Scan the records below for the line with "cf4_flow_sccm: CF4 flow; sccm" and the line with "P1: via etch". Repeat those two lines and every line between them exactly, and nothing else.

[Information supplied]

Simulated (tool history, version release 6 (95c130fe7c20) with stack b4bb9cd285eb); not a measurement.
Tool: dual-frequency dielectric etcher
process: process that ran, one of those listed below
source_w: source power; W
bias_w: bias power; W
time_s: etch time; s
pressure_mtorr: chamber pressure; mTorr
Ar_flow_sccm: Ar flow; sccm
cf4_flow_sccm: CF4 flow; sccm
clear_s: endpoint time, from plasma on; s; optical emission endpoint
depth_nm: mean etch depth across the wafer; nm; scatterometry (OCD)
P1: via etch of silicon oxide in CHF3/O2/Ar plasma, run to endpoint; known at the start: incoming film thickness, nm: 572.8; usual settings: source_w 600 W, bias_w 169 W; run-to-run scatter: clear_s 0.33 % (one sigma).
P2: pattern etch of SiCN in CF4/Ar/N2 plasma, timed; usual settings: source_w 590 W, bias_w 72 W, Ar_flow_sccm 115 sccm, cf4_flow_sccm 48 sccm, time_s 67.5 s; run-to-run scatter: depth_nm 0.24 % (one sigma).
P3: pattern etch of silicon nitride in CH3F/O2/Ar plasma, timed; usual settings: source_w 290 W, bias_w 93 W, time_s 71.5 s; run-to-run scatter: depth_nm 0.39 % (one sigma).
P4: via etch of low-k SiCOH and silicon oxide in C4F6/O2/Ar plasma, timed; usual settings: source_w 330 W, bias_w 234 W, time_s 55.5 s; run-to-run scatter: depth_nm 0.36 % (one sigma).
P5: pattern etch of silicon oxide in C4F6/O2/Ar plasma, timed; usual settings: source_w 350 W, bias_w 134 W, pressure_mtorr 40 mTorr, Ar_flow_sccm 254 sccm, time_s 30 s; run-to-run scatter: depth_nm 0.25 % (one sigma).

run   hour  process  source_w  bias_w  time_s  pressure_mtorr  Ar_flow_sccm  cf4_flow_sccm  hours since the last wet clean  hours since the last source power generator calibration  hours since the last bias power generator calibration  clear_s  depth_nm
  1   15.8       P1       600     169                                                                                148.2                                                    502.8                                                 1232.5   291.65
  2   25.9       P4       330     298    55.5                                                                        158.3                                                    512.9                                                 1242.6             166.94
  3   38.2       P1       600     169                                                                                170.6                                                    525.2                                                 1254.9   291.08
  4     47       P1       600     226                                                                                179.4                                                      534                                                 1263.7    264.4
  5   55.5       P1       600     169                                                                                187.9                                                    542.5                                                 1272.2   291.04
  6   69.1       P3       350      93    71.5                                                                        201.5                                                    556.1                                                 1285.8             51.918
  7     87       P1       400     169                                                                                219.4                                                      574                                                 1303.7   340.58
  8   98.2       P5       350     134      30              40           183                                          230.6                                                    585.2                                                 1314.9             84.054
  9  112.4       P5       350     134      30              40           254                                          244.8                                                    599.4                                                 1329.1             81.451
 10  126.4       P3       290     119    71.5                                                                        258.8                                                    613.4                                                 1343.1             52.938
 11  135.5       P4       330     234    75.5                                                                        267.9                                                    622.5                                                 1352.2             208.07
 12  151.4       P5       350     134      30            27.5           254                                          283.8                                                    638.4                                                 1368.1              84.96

[/Information supplied]

Expected answer:
cf4_flow_sccm: CF4 flow; sccm
clear_s: endpoint time, from plasma on; s; optical emission endpoint
depth_nm: mean etch depth across the wafer; nm; scatterometry (OCD)
P1: via etch of silicon oxide in CHF3/O2/Ar plasma, run to endpoint; known at the start: incoming film thickness, nm: 572.8; usual settings: source_w 600 W, bias_w 169 W; run-to-run scatter: clear_s 0.33 % (one sigma).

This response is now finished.